# Work request
Give back all of the data exactly as written.

*** Data for analysis Section Begins ***

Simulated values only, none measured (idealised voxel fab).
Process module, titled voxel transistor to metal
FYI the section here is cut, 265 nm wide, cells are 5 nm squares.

*** Data for analysis Section Ends ***

# Your solution
Simulated values only, none measured (idealised voxel fab).
Process module, titled voxel transistor to metal
FYI the section here is cut, 265 nm wide, cells are 5 nm squares.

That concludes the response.